**Work instruction**
Print the data that follows exactly as it stands, from its first line through the line containing "Run 8, hour", and stop there.

**Dataset records**
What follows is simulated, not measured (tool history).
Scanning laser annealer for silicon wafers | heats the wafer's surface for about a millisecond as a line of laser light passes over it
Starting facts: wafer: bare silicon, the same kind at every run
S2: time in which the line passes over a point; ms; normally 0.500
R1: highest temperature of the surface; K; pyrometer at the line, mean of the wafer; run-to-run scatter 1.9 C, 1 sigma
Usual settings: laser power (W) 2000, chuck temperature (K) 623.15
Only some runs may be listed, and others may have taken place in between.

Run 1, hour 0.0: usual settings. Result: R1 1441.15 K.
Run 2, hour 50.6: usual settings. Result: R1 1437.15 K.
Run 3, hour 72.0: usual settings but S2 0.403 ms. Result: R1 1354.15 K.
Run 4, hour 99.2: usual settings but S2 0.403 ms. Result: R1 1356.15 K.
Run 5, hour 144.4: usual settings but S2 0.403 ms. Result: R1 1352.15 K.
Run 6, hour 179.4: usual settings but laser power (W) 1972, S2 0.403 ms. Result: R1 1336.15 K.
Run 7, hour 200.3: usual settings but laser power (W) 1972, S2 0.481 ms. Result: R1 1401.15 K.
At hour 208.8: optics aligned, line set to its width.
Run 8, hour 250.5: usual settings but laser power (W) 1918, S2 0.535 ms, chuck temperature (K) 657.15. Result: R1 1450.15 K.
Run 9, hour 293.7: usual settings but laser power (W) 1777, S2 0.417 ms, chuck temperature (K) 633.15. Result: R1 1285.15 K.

**Your response**
What follows is simulated, not measured (tool history).
Scanning laser annealer for silicon wafers | heats the wafer's surface for about a millisecond as a line of laser light passes over it
Starting facts: wafer: bare silicon, the same kind at every run
S2: time in which the line passes over a point; ms; normally 0.500
R1: highest temperature of the surface; K; pyrometer at the line, mean of the wafer; run-to-run scatter 1.9 C, 1 sigma
Usual settings: laser power (W) 2000, chuck temperature (K) 623.15
Only some runs may be listed, and others may have taken place in between.

Run 1, hour 0.0: usual settings. Result: R1 1441.15 K.
Run 2, hour 50.6: usual settings. Result: R1 1437.15 K.
Run 3, hour 72.0: usual settings but S2 0.403 ms. Result: R1 1354.15 K.
Run 4, hour 99.2: usual settings but S2 0.403 ms. Result: R1 1356.15 K.
Run 5, hour 144.4: usual settings but S2 0.403 ms. Result: R1 1352.15 K.
Run 6, hour 179.4: usual settings but laser power (W) 1972, S2 0.403 ms. Result: R1 1336.15 K.
Run 7, hour 200.3: usual settings but laser power (W) 1972, S2 0.481 ms. Result: R1 1401.15 K.
At hour 208.8: optics aligned, line set to its width.
Run 8, hour 250.5: usual settings but laser power (W) 1918, S2 0.535 ms, chuck temperature (K) 657.15. Result: R1 1450.15 K.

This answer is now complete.